▶ [ACTION ITEM]: Write out exactly the lines from the start of the entries through the one that contains "run 1C hour=3.3", including both.

▶ [INFORMATION PROVIDED]:
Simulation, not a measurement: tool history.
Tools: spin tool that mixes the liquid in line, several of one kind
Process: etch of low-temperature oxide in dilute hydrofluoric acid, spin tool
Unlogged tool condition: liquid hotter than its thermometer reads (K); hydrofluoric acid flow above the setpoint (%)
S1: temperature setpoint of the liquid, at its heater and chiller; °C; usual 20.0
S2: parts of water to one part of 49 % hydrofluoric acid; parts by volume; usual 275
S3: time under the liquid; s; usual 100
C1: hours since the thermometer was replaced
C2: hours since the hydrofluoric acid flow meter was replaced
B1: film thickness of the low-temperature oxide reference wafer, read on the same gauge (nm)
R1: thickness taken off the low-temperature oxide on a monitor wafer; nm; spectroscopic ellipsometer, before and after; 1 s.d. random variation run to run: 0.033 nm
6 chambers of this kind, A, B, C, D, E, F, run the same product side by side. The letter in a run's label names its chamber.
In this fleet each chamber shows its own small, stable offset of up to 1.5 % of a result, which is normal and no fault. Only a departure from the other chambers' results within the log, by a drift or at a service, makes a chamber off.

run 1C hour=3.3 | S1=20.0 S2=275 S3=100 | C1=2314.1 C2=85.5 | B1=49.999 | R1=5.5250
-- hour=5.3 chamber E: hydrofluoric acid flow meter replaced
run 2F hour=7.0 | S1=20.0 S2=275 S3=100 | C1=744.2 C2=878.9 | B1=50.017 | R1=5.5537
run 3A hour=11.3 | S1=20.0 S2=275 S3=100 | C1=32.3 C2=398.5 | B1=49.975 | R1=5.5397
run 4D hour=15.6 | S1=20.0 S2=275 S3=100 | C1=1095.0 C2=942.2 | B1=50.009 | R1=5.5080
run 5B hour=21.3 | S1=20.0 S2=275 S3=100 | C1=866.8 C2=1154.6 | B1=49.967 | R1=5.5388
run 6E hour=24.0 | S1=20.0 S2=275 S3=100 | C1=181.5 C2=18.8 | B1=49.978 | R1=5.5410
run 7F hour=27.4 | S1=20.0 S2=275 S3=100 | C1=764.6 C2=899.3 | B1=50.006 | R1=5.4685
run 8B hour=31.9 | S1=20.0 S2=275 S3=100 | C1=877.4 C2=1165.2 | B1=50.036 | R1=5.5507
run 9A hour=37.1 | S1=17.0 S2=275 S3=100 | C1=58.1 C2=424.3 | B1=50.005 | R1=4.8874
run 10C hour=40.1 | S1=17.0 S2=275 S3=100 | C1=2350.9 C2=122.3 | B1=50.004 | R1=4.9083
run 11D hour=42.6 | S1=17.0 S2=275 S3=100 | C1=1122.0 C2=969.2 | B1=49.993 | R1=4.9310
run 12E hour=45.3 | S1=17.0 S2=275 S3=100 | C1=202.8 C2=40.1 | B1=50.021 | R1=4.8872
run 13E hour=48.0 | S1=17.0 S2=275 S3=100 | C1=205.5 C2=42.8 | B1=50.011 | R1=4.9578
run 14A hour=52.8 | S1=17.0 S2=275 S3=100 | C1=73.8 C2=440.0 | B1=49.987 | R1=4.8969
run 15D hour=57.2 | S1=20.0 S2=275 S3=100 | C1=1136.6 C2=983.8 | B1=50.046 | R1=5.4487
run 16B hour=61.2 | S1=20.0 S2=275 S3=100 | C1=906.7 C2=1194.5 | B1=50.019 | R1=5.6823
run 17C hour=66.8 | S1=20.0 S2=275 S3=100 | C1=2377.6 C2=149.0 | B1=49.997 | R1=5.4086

▶ [RESPONSE]:
Simulation, not a measurement: tool history.
Tools: spin tool that mixes the liquid in line, several of one kind
Process: etch of low-temperature oxide in dilute hydrofluoric acid, spin tool
Unlogged tool condition: liquid hotter than its thermometer reads (K); hydrofluoric acid flow above the setpoint (%)
S1: temperature setpoint of the liquid, at its heater and chiller; °C; usual 20.0
S2: parts of water to one part of 49 % hydrofluoric acid; parts by volume; usual 275
S3: time under the liquid; s; usual 100
C1: hours since the thermometer was replaced
C2: hours since the hydrofluoric acid flow meter was replaced
B1: film thickness of the low-temperature oxide reference wafer, read on the same gauge (nm)
R1: thickness taken off the low-temperature oxide on a monitor wafer; nm; spectroscopic ellipsometer, before and after; 1 s.d. random variation run to run: 0.033 nm
6 chambers of this kind, A, B, C, D, E, F, run the same product side by side. The letter in a run's label names its chamber.
In this fleet each chamber shows its own small, stable offset of up to 1.5 % of a result, which is normal and no fault. Only a departure from the other chambers' results within the log, by a drift or at a service, makes a chamber off.

run 1C hour=3.3 | S1=20.0 S2=275 S3=100 | C1=2314.1 C2=85.5 | B1=49.999 | R1=5.5250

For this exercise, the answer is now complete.